Work order – Return the entire listing, word for word.

+++ Data for review
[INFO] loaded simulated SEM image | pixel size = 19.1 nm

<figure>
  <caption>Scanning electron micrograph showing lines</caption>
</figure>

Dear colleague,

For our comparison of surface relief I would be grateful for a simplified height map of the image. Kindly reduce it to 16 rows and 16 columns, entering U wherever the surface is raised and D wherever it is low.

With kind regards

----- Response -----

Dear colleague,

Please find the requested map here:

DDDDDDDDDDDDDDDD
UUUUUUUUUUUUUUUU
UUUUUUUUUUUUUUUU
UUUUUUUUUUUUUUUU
++++++

Answer section –
[INFO] loaded simulated SEM image | pixel size = 19.1 nm

<figure>
  <caption>Scanning electron micrograph showing lines</caption>
</figure>

Dear colleague,

For our comparison of surface relief I would be grateful for a simplified height map of the image. Kindly reduce it to 16 rows and 16 columns, entering U wherever the surface is raised and D wherever it is low.

With kind regards

----- Response -----

Dear colleague,

Please find the requested map here:

DDDDDDDDDDDDDDDD
UUUUUUUUUUUUUUUU
UUUUUUUUUUUUUUUU
UUUUUUUUUUUUUUUU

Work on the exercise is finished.